Exercise: Your answer should be the lines from the start of the records through the line with "record lots=5 wafers=15 last_day=50", copied word for word.

..........

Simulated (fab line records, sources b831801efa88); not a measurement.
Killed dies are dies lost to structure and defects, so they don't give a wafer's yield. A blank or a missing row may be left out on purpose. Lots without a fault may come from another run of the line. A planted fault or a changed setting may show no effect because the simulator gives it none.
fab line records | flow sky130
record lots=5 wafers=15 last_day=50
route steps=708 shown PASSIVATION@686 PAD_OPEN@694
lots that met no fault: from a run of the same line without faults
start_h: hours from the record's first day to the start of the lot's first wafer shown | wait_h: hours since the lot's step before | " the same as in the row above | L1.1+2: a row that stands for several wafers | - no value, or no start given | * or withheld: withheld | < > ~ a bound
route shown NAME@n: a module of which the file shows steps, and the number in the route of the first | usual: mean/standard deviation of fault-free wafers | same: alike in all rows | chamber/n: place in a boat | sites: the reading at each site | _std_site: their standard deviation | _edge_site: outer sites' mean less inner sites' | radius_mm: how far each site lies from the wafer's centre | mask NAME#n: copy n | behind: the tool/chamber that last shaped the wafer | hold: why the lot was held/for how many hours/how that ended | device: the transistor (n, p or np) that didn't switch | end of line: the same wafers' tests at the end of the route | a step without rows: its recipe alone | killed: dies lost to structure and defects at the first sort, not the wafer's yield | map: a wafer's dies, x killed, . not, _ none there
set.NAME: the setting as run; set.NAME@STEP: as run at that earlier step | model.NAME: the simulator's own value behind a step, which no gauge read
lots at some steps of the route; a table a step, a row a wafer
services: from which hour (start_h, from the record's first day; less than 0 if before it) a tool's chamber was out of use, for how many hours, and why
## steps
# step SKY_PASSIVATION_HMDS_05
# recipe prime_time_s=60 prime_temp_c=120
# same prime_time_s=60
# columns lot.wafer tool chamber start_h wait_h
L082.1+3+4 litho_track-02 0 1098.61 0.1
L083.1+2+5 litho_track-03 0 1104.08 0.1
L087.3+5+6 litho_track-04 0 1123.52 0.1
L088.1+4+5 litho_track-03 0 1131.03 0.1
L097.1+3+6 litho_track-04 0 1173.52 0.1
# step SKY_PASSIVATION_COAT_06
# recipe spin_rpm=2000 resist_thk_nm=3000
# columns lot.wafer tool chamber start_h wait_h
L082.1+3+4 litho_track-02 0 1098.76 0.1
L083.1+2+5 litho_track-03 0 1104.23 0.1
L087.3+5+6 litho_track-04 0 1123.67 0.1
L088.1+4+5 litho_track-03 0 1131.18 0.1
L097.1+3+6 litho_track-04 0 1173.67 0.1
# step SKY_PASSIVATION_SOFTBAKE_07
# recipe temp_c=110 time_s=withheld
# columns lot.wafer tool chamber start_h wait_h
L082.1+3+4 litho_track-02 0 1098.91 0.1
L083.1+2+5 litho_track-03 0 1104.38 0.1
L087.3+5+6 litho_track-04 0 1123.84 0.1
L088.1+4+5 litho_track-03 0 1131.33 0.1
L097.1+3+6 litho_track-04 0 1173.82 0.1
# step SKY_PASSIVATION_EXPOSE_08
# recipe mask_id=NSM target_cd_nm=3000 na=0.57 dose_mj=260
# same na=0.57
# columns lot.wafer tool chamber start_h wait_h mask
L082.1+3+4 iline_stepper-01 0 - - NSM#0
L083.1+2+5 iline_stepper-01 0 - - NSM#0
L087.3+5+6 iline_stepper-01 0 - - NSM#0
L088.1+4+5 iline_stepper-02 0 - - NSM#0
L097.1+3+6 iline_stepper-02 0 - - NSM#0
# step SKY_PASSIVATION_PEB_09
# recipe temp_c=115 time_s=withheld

..........

Written response:
Simulated (fab line records, sources b831801efa88); not a measurement.
Killed dies are dies lost to structure and defects, so they don't give a wafer's yield. A blank or a missing row may be left out on purpose. Lots without a fault may come from another run of the line. A planted fault or a changed setting may show no effect because the simulator gives it none.
fab line records | flow sky130
record lots=5 wafers=15 last_day=50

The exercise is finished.